Repeat exactly the lines from the start of the entries below through the line containing "A sampling plan". Omit the rest.

[DATA TO EXAMINE — start]

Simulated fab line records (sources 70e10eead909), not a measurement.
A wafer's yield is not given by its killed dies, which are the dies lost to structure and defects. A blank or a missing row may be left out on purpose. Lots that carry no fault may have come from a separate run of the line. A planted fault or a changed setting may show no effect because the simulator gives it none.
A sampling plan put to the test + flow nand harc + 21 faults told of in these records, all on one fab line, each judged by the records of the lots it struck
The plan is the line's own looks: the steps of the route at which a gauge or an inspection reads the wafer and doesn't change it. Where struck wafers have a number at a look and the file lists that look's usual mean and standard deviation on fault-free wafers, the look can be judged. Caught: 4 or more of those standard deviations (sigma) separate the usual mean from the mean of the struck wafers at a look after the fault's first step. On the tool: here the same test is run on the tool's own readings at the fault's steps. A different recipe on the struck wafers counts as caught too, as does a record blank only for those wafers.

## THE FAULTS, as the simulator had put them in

[DATA TO EXAMINE — finish]

> _ANSWER AREA_:
Simulated fab line records (sources 70e10eead909), not a measurement.
A wafer's yield is not given by its killed dies, which are the dies lost to structure and defects. A blank or a missing row may be left out on purpose. Lots that carry no fault may have come from a separate run of the line. A planted fault or a changed setting may show no effect because the simulator gives it none.
A sampling plan put to the test + flow nand harc + 21 faults told of in these records, all on one fab line, each judged by the records of the lots it struck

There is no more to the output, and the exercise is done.